Information:
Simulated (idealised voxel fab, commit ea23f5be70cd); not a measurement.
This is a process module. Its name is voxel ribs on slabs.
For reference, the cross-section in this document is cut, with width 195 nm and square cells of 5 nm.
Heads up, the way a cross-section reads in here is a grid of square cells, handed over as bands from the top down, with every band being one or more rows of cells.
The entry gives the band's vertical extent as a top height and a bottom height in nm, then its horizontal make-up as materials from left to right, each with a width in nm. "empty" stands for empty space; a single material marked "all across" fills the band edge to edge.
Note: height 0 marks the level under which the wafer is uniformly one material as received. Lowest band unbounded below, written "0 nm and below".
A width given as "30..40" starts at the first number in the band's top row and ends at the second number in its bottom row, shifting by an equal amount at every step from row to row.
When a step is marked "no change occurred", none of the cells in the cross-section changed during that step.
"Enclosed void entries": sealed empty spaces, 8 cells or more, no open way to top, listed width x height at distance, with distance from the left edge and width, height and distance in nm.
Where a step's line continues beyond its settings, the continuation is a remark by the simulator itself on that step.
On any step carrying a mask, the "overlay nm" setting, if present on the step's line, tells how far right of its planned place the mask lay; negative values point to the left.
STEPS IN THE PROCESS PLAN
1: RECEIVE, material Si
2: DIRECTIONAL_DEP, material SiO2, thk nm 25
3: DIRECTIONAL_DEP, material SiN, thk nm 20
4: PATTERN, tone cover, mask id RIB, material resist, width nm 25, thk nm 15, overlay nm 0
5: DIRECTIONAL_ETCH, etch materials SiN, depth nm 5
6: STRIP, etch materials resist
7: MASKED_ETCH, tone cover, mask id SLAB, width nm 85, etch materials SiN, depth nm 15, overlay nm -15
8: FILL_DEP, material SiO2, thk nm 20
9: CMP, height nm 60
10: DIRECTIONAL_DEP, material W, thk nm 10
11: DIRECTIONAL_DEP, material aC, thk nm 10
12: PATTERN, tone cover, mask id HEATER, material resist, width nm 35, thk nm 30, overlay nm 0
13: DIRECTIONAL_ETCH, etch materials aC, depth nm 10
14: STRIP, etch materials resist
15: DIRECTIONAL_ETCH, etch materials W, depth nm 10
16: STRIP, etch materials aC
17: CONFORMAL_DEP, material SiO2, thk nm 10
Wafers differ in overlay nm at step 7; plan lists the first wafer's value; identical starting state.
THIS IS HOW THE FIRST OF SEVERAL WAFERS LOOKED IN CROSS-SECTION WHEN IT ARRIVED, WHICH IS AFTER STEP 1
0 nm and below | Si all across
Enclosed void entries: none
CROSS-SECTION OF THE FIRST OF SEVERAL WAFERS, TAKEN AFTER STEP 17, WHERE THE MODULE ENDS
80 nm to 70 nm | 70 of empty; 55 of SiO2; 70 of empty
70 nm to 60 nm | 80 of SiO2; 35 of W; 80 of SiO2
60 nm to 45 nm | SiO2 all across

Activity: From the listing above, return the lines starting at the one with "9: CMP, height nm 60" and ending at the one with "17: CONFORMAL_DEP, material SiO2, thk nm 10", both kept, exactly as they appear and nothing more.

Task result:
9: CMP, height nm 60
10: DIRECTIONAL_DEP, material W, thk nm 10
11: DIRECTIONAL_DEP, material aC, thk nm 10
12: PATTERN, tone cover, mask id HEATER, material resist, width nm 35, thk nm 30, overlay nm 0
13: DIRECTIONAL_ETCH, etch materials aC, depth nm 10
14: STRIP, etch materials resist
15: DIRECTIONAL_ETCH, etch materials W, depth nm 10
16: STRIP, etch materials aC
17: CONFORMAL_DEP, material SiO2, thk nm 10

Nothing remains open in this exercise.